----- Provided material

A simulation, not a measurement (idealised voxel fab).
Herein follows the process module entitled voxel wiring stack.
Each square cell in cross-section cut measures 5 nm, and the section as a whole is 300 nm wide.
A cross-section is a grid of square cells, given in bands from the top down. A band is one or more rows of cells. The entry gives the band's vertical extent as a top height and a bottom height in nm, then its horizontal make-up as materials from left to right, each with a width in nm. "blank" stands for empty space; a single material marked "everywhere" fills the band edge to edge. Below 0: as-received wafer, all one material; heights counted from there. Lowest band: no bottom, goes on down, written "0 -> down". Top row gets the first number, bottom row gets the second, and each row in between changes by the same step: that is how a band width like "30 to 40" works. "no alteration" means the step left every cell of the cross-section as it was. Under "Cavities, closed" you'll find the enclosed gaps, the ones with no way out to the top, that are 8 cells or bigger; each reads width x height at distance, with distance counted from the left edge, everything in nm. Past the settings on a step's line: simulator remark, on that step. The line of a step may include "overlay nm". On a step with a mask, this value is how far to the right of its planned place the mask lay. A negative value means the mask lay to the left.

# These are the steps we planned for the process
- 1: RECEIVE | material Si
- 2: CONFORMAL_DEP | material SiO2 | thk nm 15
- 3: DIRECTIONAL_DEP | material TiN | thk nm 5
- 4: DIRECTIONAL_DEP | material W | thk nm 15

----------

* [Activity] Beginning at the opening line of the data, transcribe each line exactly until you reach the line with "Each square cell", which you also include, and go no further.

* [Written answer]
A simulation, not a measurement (idealised voxel fab).
Herein follows the process module entitled voxel wiring stack.
Each square cell in cross-section cut measures 5 nm, and the section as a whole is 300 nm wide.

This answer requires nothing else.